• **Entries supplied**:
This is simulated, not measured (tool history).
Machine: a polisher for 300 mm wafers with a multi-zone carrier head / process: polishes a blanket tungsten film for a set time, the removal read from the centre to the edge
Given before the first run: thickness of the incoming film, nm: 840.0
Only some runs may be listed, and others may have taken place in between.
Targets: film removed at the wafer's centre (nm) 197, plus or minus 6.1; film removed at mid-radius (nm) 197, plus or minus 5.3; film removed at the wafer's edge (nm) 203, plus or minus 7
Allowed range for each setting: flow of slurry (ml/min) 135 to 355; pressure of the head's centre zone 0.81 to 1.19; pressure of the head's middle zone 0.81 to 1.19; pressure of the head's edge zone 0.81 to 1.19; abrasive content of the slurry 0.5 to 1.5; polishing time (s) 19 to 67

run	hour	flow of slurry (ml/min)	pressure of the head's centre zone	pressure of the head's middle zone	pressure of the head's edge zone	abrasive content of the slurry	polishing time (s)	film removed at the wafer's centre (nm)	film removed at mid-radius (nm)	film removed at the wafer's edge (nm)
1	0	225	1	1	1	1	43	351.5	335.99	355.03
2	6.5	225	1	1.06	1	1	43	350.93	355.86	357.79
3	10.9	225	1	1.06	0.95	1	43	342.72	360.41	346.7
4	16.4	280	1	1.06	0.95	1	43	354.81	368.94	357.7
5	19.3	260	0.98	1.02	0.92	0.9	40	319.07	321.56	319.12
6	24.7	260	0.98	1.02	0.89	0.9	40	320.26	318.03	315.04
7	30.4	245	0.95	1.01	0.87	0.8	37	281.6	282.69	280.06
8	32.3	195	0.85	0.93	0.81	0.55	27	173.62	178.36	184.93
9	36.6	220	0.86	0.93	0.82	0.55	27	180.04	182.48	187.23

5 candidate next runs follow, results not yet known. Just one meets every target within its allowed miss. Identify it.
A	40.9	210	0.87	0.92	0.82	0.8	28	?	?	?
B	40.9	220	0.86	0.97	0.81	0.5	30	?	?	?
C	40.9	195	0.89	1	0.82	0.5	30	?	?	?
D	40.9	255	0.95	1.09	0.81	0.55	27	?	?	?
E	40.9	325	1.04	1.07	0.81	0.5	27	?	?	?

• **Action item**:
Set down, exactly as written, each line of the data from its opening line through the one containing "Targets: film removed". Output nothing more.

• **Written answer**:
This is simulated, not measured (tool history).
Machine: a polisher for 300 mm wafers with a multi-zone carrier head / process: polishes a blanket tungsten film for a set time, the removal read from the centre to the edge
Given before the first run: thickness of the incoming film, nm: 840.0
Only some runs may be listed, and others may have taken place in between.
Targets: film removed at the wafer's centre (nm) 197, plus or minus 6.1; film removed at mid-radius (nm) 197, plus or minus 5.3; film removed at the wafer's edge (nm) 203, plus or minus 7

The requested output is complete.